Work order → In the records below, find the line that contains "run 3 hour=9.5" and the line that contains "The simulation ignores: the", then retype exactly those two lines and every line between them.

The data →
····················

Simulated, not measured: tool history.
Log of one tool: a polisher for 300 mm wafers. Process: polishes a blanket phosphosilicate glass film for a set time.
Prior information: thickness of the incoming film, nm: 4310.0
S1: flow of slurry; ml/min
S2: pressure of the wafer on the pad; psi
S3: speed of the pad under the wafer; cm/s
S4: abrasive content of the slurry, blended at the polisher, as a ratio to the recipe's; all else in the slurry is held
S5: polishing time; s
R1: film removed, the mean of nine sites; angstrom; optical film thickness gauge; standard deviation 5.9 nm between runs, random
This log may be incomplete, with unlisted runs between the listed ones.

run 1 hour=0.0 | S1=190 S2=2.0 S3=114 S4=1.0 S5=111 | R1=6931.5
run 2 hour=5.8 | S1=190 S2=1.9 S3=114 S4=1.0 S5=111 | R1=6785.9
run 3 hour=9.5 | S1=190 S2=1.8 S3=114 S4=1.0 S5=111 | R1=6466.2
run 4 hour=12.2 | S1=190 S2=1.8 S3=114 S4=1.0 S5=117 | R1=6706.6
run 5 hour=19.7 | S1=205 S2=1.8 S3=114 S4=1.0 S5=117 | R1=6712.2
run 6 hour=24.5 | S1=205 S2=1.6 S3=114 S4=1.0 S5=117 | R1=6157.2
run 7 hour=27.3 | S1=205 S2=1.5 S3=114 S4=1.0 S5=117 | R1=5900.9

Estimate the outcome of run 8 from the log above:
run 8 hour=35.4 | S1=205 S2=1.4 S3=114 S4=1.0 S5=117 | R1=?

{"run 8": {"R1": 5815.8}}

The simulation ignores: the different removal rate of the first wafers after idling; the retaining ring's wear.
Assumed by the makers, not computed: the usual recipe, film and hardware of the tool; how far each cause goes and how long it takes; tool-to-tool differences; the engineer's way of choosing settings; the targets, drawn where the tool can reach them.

····················

Exercise result →
run 3 hour=9.5 | S1=190 S2=1.8 S3=114 S4=1.0 S5=111 | R1=6466.2
run 4 hour=12.2 | S1=190 S2=1.8 S3=114 S4=1.0 S5=117 | R1=6706.6
run 5 hour=19.7 | S1=205 S2=1.8 S3=114 S4=1.0 S5=117 | R1=6712.2
run 6 hour=24.5 | S1=205 S2=1.6 S3=114 S4=1.0 S5=117 | R1=6157.2
run 7 hour=27.3 | S1=205 S2=1.5 S3=114 S4=1.0 S5=117 | R1=5900.9

Estimate the outcome of run 8 from the log above:
run 8 hour=35.4 | S1=205 S2=1.4 S3=114 S4=1.0 S5=117 | R1=?

{"run 8": {"R1": 5815.8}}

The simulation ignores: the different removal rate of the first wafers after idling; the retaining ring's wear.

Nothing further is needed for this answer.